_ACTIVITY_
What you need to produce from the material below is an exact transcription of the lines from the one with "One pile of" through the one with "7 EXPOSE: photomask", both included, and no other line.

_INFORMATION_
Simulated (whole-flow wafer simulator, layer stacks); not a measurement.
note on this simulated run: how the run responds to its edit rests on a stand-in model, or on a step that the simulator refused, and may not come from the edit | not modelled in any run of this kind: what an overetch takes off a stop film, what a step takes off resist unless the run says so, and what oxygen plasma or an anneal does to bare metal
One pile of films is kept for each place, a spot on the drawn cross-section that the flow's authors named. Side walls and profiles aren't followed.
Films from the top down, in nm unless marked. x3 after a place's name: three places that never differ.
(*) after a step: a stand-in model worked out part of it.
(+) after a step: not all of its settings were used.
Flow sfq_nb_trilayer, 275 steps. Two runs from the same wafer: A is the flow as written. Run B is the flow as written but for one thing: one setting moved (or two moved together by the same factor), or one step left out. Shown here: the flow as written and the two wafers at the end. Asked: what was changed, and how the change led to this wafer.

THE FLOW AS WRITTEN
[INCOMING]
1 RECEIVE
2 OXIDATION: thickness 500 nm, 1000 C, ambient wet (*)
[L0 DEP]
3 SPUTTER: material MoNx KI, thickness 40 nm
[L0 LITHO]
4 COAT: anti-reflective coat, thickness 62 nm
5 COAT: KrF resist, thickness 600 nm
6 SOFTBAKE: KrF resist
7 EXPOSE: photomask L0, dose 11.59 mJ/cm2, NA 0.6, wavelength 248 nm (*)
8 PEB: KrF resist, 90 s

_RESPONSE BOX_
One pile of films is kept for each place, a spot on the drawn cross-section that the flow's authors named. Side walls and profiles aren't followed.
Films from the top down, in nm unless marked. x3 after a place's name: three places that never differ.
(*) after a step: a stand-in model worked out part of it.
(+) after a step: not all of its settings were used.
Flow sfq_nb_trilayer, 275 steps. Two runs from the same wafer: A is the flow as written. Run B is the flow as written but for one thing: one setting moved (or two moved together by the same factor), or one step left out. Shown here: the flow as written and the two wafers at the end. Asked: what was changed, and how the change led to this wafer.

THE FLOW AS WRITTEN
[INCOMING]
1 RECEIVE
2 OXIDATION: thickness 500 nm, 1000 C, ambient wet (*)
[L0 DEP]
3 SPUTTER: material MoNx KI, thickness 40 nm
[L0 LITHO]
4 COAT: anti-reflective coat, thickness 62 nm
5 COAT: KrF resist, thickness 600 nm
6 SOFTBAKE: KrF resist
7 EXPOSE: photomask L0, dose 11.59 mJ/cm2, NA 0.6, wavelength 248 nm (*)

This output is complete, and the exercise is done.